■ REQUIRED ACTION
Please output every entry below precisely as written.

********************

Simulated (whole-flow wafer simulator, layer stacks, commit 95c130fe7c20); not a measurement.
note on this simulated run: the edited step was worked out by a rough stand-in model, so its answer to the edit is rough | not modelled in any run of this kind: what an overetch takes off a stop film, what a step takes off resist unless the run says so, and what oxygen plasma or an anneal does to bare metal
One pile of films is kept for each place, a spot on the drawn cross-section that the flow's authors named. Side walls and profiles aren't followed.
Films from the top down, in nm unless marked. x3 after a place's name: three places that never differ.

********************

■ RESPONSE
Simulated (whole-flow wafer simulator, layer stacks, commit 95c130fe7c20); not a measurement.
note on this simulated run: the edited step was worked out by a rough stand-in model, so its answer to the edit is rough | not modelled in any run of this kind: what an overetch takes off a stop film, what a step takes off resist unless the run says so, and what oxygen plasma or an anneal does to bare metal
One pile of films is kept for each place, a spot on the drawn cross-section that the flow's authors named. Side walls and profiles aren't followed.
Films from the top down, in nm unless marked. x3 after a place's name: three places that never differ.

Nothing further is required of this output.